****

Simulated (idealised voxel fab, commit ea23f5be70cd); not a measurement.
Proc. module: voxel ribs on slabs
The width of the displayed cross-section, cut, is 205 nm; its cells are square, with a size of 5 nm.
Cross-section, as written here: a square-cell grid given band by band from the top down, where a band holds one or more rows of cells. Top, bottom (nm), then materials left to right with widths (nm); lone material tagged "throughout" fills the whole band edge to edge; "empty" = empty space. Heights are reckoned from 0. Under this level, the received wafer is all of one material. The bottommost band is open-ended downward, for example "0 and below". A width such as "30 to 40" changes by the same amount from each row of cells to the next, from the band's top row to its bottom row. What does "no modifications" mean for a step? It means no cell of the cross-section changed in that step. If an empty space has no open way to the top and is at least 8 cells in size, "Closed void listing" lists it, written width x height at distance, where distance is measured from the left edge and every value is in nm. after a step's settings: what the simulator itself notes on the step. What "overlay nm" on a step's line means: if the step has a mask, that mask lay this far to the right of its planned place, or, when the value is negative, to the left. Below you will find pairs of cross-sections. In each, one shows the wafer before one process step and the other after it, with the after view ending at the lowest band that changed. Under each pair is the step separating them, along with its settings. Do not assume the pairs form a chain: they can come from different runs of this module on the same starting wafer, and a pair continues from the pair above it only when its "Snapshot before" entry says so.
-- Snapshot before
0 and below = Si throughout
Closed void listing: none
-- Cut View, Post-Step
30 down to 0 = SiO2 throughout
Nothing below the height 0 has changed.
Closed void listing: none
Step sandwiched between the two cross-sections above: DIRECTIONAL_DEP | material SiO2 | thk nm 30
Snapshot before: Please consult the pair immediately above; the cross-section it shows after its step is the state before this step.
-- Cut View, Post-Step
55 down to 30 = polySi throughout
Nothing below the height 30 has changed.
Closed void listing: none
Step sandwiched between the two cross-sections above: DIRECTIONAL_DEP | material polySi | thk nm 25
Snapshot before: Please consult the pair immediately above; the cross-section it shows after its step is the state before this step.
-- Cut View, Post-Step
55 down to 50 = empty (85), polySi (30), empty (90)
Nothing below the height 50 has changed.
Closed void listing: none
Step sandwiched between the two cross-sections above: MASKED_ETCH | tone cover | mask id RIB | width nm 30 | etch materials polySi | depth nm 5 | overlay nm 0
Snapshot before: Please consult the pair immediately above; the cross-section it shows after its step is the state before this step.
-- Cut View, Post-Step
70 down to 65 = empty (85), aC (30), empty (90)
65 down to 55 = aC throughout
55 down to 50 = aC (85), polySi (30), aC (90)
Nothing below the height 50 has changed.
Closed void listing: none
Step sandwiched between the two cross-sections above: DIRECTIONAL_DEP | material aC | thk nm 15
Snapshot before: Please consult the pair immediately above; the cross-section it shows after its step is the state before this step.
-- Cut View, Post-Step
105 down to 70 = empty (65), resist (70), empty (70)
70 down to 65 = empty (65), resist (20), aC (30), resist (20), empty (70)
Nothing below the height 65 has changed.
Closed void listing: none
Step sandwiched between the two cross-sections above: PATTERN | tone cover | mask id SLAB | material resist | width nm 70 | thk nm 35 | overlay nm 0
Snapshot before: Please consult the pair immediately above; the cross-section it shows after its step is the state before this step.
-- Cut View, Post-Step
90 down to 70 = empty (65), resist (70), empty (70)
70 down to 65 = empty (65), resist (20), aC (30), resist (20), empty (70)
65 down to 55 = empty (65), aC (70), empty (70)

****

ACTION ITEM:
A word-for-word copy of the entries, from the first line through the line containing "55 down to 30 = polySi throughout", is the whole answer.

RESPONSE AREA:
Simulated (idealised voxel fab, commit ea23f5be70cd); not a measurement.
Proc. module: voxel ribs on slabs
The width of the displayed cross-section, cut, is 205 nm; its cells are square, with a size of 5 nm.
Cross-section, as written here: a square-cell grid given band by band from the top down, where a band holds one or more rows of cells. Top, bottom (nm), then materials left to right with widths (nm); lone material tagged "throughout" fills the whole band edge to edge; "empty" = empty space. Heights are reckoned from 0. Under this level, the received wafer is all of one material. The bottommost band is open-ended downward, for example "0 and below". A width such as "30 to 40" changes by the same amount from each row of cells to the next, from the band's top row to its bottom row. What does "no modifications" mean for a step? It means no cell of the cross-section changed in that step. If an empty space has no open way to the top and is at least 8 cells in size, "Closed void listing" lists it, written width x height at distance, where distance is measured from the left edge and every value is in nm. after a step's settings: what the simulator itself notes on the step. What "overlay nm" on a step's line means: if the step has a mask, that mask lay this far to the right of its planned place, or, when the value is negative, to the left. Below you will find pairs of cross-sections. In each, one shows the wafer before one process step and the other after it, with the after view ending at the lowest band that changed. Under each pair is the step separating them, along with its settings. Do not assume the pairs form a chain: they can come from different runs of this module on the same starting wafer, and a pair continues from the pair above it only when its "Snapshot before" entry says so.
-- Snapshot before
0 and below = Si throughout
Closed void listing: none
-- Cut View, Post-Step
30 down to 0 = SiO2 throughout
Nothing below the height 0 has changed.
Closed void listing: none
Step sandwiched between the two cross-sections above: DIRECTIONAL_DEP | material SiO2 | thk nm 30
Snapshot before: Please consult the pair immediately above; the cross-section it shows after its step is the state before this step.
-- Cut View, Post-Step
55 down to 30 = polySi throughout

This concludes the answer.